··········
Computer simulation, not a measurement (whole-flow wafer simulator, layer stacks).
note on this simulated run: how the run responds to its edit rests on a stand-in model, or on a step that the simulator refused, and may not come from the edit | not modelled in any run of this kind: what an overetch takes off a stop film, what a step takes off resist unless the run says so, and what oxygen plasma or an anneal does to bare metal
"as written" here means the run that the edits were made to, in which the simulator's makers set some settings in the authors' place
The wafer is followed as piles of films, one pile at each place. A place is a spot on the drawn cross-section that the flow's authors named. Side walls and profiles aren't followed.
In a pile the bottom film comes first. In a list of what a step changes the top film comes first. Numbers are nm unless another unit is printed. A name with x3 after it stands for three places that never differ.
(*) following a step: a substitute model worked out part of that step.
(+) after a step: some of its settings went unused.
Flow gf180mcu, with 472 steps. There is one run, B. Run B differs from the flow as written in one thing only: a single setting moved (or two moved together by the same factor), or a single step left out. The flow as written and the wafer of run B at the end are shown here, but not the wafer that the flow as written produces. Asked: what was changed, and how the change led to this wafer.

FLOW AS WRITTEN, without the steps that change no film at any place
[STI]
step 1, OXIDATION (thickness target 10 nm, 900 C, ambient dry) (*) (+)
··········

EXERCISE: Retype the records above exactly as they appear.

WRITTEN ANSWER:
Computer simulation, not a measurement (whole-flow wafer simulator, layer stacks).
note on this simulated run: how the run responds to its edit rests on a stand-in model, or on a step that the simulator refused, and may not come from the edit | not modelled in any run of this kind: what an overetch takes off a stop film, what a step takes off resist unless the run says so, and what oxygen plasma or an anneal does to bare metal
"as written" here means the run that the edits were made to, in which the simulator's makers set some settings in the authors' place
The wafer is followed as piles of films, one pile at each place. A place is a spot on the drawn cross-section that the flow's authors named. Side walls and profiles aren't followed.
In a pile the bottom film comes first. In a list of what a step changes the top film comes first. Numbers are nm unless another unit is printed. A name with x3 after it stands for three places that never differ.
(*) following a step: a substitute model worked out part of that step.
(+) after a step: some of its settings went unused.
Flow gf180mcu, with 472 steps. There is one run, B. Run B differs from the flow as written in one thing only: a single setting moved (or two moved together by the same factor), or a single step left out. The flow as written and the wafer of run B at the end are shown here, but not the wafer that the flow as written produces. Asked: what was changed, and how the change led to this wafer.

FLOW AS WRITTEN, without the steps that change no film at any place
[STI]
step 1, OXIDATION (thickness target 10 nm, 900 C, ambient dry) (*) (+)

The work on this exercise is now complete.